» Assigned task
Restate each record word for word, from the first to the last.

» Data listing
# # # # # # #

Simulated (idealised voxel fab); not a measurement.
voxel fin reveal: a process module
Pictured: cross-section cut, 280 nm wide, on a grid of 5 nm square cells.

# # # # # # #

» Reply
Simulated (idealised voxel fab); not a measurement.
voxel fin reveal: a process module
Pictured: cross-section cut, 280 nm wide, on a grid of 5 nm square cells.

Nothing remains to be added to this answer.